_ _ _ _ _ _ _

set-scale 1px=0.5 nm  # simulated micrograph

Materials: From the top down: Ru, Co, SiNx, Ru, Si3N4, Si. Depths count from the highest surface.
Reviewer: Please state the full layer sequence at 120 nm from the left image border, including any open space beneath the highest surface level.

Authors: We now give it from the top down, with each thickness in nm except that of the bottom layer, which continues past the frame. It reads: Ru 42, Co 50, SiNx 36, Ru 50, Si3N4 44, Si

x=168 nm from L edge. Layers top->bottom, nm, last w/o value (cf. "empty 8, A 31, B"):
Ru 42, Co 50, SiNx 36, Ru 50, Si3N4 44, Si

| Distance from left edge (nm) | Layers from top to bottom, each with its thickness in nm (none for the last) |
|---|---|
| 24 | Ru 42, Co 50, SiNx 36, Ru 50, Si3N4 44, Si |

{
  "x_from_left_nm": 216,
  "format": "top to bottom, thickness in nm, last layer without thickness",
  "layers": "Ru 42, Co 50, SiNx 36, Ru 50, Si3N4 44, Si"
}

_ _ _ _ _ _ _

**Work request**
Retype exactly, and only, the lines above from the one where "Materials: From the" occurs up to and including the one where "Reviewer: Please state" occurs.

**Problem solution**
Materials: From the top down: Ru, Co, SiNx, Ru, Si3N4, Si. Depths count from the highest surface.
Reviewer: Please state the full layer sequence at 120 nm from the left image border, including any open space beneath the highest surface level.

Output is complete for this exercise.